* _REQUIRED ACTION_
Look below for the line holding "Because killed dies" and the line holding "start_h: hours from". Repeat those two and everything between, exactly.

* _INFORMATION GIVEN_
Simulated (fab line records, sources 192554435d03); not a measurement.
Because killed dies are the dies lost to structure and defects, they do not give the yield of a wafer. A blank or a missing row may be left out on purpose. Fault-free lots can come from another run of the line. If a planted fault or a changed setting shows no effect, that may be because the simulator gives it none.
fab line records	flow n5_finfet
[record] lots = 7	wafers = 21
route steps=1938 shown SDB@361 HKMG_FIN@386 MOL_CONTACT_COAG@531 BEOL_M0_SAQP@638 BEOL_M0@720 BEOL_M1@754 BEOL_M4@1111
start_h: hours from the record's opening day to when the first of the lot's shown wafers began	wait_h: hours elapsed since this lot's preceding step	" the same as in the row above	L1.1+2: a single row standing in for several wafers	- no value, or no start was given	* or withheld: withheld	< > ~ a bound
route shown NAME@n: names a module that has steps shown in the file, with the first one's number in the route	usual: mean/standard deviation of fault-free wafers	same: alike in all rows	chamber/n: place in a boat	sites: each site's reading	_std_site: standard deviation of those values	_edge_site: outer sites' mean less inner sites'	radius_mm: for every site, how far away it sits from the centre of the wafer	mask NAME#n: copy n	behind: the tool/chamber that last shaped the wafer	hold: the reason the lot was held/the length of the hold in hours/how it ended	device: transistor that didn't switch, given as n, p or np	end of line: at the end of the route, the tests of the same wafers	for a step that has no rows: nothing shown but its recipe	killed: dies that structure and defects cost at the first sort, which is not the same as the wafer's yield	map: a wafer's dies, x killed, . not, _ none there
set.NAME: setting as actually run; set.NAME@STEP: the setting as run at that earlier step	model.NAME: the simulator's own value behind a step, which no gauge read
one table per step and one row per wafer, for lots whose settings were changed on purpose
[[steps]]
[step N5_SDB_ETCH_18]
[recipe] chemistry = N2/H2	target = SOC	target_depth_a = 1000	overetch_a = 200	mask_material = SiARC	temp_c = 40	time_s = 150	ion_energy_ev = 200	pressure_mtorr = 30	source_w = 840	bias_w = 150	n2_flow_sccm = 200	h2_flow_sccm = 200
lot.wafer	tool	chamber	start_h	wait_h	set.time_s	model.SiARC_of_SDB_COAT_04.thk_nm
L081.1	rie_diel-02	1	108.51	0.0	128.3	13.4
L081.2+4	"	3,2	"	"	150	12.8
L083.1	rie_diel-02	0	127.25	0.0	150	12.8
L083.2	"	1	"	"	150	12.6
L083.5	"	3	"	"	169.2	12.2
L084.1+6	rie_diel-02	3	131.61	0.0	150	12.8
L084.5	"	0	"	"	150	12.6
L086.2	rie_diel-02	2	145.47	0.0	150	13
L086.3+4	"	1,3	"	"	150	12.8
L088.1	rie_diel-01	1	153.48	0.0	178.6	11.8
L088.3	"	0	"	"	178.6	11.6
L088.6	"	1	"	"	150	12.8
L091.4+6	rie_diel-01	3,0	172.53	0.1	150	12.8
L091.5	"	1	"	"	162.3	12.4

* _EXERCISE RESPONSE_
Because killed dies are the dies lost to structure and defects, they do not give the yield of a wafer. A blank or a missing row may be left out on purpose. Fault-free lots can come from another run of the line. If a planted fault or a changed setting shows no effect, that may be because the simulator gives it none.
fab line records	flow n5_finfet
[record] lots = 7	wafers = 21
route steps=1938 shown SDB@361 HKMG_FIN@386 MOL_CONTACT_COAG@531 BEOL_M0_SAQP@638 BEOL_M0@720 BEOL_M1@754 BEOL_M4@1111
start_h: hours from the record's opening day to when the first of the lot's shown wafers began	wait_h: hours elapsed since this lot's preceding step	" the same as in the row above	L1.1+2: a single row standing in for several wafers	- no value, or no start was given	* or withheld: withheld	< > ~ a bound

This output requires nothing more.